======
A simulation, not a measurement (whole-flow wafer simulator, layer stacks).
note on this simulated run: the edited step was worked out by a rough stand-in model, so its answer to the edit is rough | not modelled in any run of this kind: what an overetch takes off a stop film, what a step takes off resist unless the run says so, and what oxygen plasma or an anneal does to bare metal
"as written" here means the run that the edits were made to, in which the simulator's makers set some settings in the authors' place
======

# WORK TASK:
Nothing in the records should be altered when they are written out again.

# SOLUTION:
A simulation, not a measurement (whole-flow wafer simulator, layer stacks).
note on this simulated run: the edited step was worked out by a rough stand-in model, so its answer to the edit is rough | not modelled in any run of this kind: what an overetch takes off a stop film, what a step takes off resist unless the run says so, and what oxygen plasma or an anneal does to bare metal
"as written" here means the run that the edits were made to, in which the simulator's makers set some settings in the authors' place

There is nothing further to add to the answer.